> _Dataset excerpts_
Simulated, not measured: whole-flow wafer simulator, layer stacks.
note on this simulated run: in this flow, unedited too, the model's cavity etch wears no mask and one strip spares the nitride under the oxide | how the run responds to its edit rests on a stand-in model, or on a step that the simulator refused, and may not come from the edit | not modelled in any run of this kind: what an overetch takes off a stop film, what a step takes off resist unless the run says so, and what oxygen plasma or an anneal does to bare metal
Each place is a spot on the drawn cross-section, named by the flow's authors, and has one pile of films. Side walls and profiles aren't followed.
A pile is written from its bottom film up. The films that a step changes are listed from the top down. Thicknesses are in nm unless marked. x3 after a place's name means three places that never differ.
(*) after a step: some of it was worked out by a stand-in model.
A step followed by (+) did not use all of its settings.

> _Task item_
Please write out the records from above, keeping every line exact.

> _Task answer_
Simulated, not measured: whole-flow wafer simulator, layer stacks.
note on this simulated run: in this flow, unedited too, the model's cavity etch wears no mask and one strip spares the nitride under the oxide | how the run responds to its edit rests on a stand-in model, or on a step that the simulator refused, and may not come from the edit | not modelled in any run of this kind: what an overetch takes off a stop film, what a step takes off resist unless the run says so, and what oxygen plasma or an anneal does to bare metal
Each place is a spot on the drawn cross-section, named by the flow's authors, and has one pile of films. Side walls and profiles aren't followed.
A pile is written from its bottom film up. The films that a step changes are listed from the top down. Thicknesses are in nm unless marked. x3 after a place's name means three places that never differ.
(*) after a step: some of it was worked out by a stand-in model.
A step followed by (+) did not use all of its settings.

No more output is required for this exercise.